########
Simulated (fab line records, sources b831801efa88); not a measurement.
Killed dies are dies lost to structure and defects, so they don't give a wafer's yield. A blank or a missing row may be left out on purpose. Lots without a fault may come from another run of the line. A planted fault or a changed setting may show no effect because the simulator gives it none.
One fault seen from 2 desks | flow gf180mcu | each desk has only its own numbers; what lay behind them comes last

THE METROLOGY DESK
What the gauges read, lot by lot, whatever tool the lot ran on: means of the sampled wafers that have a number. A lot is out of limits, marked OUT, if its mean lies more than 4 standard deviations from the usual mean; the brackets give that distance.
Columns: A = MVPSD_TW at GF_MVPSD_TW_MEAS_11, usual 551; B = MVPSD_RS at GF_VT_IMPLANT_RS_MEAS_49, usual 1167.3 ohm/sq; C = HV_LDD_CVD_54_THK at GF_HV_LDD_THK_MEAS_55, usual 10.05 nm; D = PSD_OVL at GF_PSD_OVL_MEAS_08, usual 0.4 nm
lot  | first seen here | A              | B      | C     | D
########

■ **Exercise**
Each line from the beginning of the entries to the line with "Columns: A = MVPSD_TW" must be repeated exactly, with both end lines kept and no other lines given.

■ **Written solution**
Simulated (fab line records, sources b831801efa88); not a measurement.
Killed dies are dies lost to structure and defects, so they don't give a wafer's yield. A blank or a missing row may be left out on purpose. Lots without a fault may come from another run of the line. A planted fault or a changed setting may show no effect because the simulator gives it none.
One fault seen from 2 desks | flow gf180mcu | each desk has only its own numbers; what lay behind them comes last

THE METROLOGY DESK
What the gauges read, lot by lot, whatever tool the lot ran on: means of the sampled wafers that have a number. A lot is out of limits, marked OUT, if its mean lies more than 4 standard deviations from the usual mean; the brackets give that distance.
Columns: A = MVPSD_TW at GF_MVPSD_TW_MEAS_11, usual 551; B = MVPSD_RS at GF_VT_IMPLANT_RS_MEAS_49, usual 1167.3 ohm/sq; C = HV_LDD_CVD_54_THK at GF_HV_LDD_THK_MEAS_55, usual 10.05 nm; D = PSD_OVL at GF_PSD_OVL_MEAS_08, usual 0.4 nm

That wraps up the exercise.